— Excerpted records —
######
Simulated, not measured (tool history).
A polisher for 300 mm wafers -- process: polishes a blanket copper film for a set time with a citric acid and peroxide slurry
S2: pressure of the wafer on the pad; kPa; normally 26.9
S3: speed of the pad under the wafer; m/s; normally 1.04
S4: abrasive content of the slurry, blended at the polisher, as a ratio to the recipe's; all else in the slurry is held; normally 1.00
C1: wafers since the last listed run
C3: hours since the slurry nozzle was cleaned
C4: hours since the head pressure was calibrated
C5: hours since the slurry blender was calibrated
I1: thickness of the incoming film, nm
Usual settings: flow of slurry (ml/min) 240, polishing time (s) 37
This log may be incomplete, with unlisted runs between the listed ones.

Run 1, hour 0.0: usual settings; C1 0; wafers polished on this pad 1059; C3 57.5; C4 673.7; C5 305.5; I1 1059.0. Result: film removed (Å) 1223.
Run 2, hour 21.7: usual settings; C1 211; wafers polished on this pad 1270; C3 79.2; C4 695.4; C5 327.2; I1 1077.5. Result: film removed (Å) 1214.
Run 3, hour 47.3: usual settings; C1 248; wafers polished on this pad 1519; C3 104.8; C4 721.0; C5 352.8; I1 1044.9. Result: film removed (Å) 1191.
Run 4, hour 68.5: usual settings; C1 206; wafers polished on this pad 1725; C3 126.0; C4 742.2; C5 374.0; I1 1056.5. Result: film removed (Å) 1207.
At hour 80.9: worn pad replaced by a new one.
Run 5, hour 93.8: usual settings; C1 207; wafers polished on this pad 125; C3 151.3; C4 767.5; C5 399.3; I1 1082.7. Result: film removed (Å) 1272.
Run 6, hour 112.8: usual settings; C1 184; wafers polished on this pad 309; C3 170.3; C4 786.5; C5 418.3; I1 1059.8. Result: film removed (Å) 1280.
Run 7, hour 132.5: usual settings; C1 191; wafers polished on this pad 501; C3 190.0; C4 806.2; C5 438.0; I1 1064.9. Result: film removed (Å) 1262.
######

— Work request —
Print exactly, and only, the lines beginning at the top of the listing and ending at the line with "S2: pressure of".

— Exercise output —
Simulated, not measured (tool history).
A polisher for 300 mm wafers -- process: polishes a blanket copper film for a set time with a citric acid and peroxide slurry
S2: pressure of the wafer on the pad; kPa; normally 26.9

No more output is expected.